## EXERCISE
Beginning with the opening line, set down each line of the material below exactly, stopping once the line with "TRAINER: Good, carry on." is done.

━━ MATERIAL SUPPLIED ━━

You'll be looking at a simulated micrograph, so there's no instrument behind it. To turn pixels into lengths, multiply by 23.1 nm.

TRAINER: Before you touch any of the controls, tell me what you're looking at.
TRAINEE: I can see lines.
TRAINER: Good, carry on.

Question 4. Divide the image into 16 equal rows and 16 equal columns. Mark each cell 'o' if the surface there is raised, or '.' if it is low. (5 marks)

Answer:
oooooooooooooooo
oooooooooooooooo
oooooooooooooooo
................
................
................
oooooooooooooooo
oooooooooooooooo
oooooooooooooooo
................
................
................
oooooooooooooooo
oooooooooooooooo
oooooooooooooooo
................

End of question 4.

━━━

## RESULT
You'll be looking at a simulated micrograph, so there's no instrument behind it. To turn pixels into lengths, multiply by 23.1 nm.

TRAINER: Before you touch any of the controls, tell me what you're looking at.
TRAINEE: I can see lines.
TRAINER: Good, carry on.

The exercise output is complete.